______

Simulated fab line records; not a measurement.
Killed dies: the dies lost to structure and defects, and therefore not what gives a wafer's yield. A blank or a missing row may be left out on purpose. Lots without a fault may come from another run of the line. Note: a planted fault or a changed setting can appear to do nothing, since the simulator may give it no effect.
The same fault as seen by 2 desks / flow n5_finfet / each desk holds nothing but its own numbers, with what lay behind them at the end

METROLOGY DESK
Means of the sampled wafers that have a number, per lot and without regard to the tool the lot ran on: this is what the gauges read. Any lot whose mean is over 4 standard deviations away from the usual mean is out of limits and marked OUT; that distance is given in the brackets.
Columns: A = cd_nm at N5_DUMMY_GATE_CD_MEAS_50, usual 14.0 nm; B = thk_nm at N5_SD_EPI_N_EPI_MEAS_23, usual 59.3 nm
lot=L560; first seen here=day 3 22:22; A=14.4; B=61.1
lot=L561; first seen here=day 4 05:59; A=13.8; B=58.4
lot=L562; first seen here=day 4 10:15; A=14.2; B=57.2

______

WORK TASK
Down to the last line, copy the entries above exactly.

ANSWER BOX
Simulated fab line records; not a measurement.
Killed dies: the dies lost to structure and defects, and therefore not what gives a wafer's yield. A blank or a missing row may be left out on purpose. Lots without a fault may come from another run of the line. Note: a planted fault or a changed setting can appear to do nothing, since the simulator may give it no effect.
The same fault as seen by 2 desks / flow n5_finfet / each desk holds nothing but its own numbers, with what lay behind them at the end

METROLOGY DESK
Means of the sampled wafers that have a number, per lot and without regard to the tool the lot ran on: this is what the gauges read. Any lot whose mean is over 4 standard deviations away from the usual mean is out of limits and marked OUT; that distance is given in the brackets.
Columns: A = cd_nm at N5_DUMMY_GATE_CD_MEAS_50, usual 14.0 nm; B = thk_nm at N5_SD_EPI_N_EPI_MEAS_23, usual 59.3 nm
lot=L560; first seen here=day 3 22:22; A=14.4; B=61.1
lot=L561; first seen here=day 4 05:59; A=13.8; B=58.4
lot=L562; first seen here=day 4 10:15; A=14.2; B=57.2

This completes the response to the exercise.